- [Work request]:
Starting from the first line, set down the entire listing exactly.

• • •
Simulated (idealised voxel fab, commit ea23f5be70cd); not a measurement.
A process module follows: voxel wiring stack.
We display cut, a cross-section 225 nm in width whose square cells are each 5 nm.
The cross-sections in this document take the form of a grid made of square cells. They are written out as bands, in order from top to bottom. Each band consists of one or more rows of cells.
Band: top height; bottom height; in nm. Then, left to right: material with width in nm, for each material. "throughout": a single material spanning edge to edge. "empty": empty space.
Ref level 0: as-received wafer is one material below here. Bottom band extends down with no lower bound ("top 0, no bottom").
• • •

- [Problem solution]:
Simulated (idealised voxel fab, commit ea23f5be70cd); not a measurement.
A process module follows: voxel wiring stack.
We display cut, a cross-section 225 nm in width whose square cells are each 5 nm.
The cross-sections in this document take the form of a grid made of square cells. They are written out as bands, in order from top to bottom. Each band consists of one or more rows of cells.
Band: top height; bottom height; in nm. Then, left to right: material with width in nm, for each material. "throughout": a single material spanning edge to edge. "empty": empty space.
Ref level 0: as-received wafer is one material below here. Bottom band extends down with no lower bound ("top 0, no bottom").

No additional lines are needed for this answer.